━━━━━━━━━━

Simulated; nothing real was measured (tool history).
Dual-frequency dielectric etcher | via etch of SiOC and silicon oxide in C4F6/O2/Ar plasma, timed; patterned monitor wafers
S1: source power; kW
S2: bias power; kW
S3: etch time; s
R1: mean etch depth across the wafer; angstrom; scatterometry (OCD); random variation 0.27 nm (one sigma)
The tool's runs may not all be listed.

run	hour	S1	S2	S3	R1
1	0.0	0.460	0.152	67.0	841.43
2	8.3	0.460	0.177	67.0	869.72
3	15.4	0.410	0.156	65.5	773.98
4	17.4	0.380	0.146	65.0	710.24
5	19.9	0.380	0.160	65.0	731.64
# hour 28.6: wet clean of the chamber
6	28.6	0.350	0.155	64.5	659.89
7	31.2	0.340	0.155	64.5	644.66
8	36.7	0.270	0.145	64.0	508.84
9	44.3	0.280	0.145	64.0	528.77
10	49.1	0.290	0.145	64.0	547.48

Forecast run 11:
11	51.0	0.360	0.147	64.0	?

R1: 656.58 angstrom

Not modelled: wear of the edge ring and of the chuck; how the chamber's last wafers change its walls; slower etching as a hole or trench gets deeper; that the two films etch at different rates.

━━━━━━━━━━

Work instruction: Only the lines from the beginning of the material to the line containing "R1: 656.58 angstrom" should be echoed, verbatim and in full.

Your solution:
Simulated; nothing real was measured (tool history).
Dual-frequency dielectric etcher | via etch of SiOC and silicon oxide in C4F6/O2/Ar plasma, timed; patterned monitor wafers
S1: source power; kW
S2: bias power; kW
S3: etch time; s
R1: mean etch depth across the wafer; angstrom; scatterometry (OCD); random variation 0.27 nm (one sigma)
The tool's runs may not all be listed.

run	hour	S1	S2	S3	R1
1	0.0	0.460	0.152	67.0	841.43
2	8.3	0.460	0.177	67.0	869.72
3	15.4	0.410	0.156	65.5	773.98
4	17.4	0.380	0.146	65.0	710.24
5	19.9	0.380	0.160	65.0	731.64
# hour 28.6: wet clean of the chamber
6	28.6	0.350	0.155	64.5	659.89
7	31.2	0.340	0.155	64.5	644.66
8	36.7	0.270	0.145	64.0	508.84
9	44.3	0.280	0.145	64.0	528.77
10	49.1	0.290	0.145	64.0	547.48

Forecast run 11:
11	51.0	0.360	0.147	64.0	?

R1: 656.58 angstrom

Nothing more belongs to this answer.